▶ **Activity**: Write out again each line of the material below, unchanged, from the first one to the line that holds "hey, quick one: where's".

________________________________________

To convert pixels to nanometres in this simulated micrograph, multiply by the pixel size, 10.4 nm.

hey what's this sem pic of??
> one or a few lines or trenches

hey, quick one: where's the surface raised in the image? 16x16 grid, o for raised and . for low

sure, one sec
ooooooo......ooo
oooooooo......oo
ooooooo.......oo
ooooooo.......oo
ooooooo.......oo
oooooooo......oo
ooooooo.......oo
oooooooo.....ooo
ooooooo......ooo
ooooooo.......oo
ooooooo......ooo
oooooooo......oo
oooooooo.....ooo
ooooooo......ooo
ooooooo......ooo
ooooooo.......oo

________________________________________

▶ **Task output**:
To convert pixels to nanometres in this simulated micrograph, multiply by the pixel size, 10.4 nm.

hey what's this sem pic of??
> one or a few lines or trenches

hey, quick one: where's the surface raised in the image? 16x16 grid, o for raised and . for low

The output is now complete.